Requirement -
Reproduce each line of the material that follows, word for word.

Records shown -
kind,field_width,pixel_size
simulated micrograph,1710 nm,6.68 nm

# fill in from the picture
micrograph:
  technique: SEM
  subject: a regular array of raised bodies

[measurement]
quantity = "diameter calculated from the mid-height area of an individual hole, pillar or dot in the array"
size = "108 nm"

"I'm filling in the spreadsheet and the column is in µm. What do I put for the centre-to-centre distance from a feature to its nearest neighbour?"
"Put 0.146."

Written response -
kind,field_width,pixel_size
simulated micrograph,1710 nm,6.68 nm

# fill in from the picture
micrograph:
  technique: SEM
  subject: a regular array of raised bodies

[measurement]
quantity = "diameter calculated from the mid-height area of an individual hole, pillar or dot in the array"
size = "108 nm"

"I'm filling in the spreadsheet and the column is in µm. What do I put for the centre-to-centre distance from a feature to its nearest neighbour?"
"Put 0.146."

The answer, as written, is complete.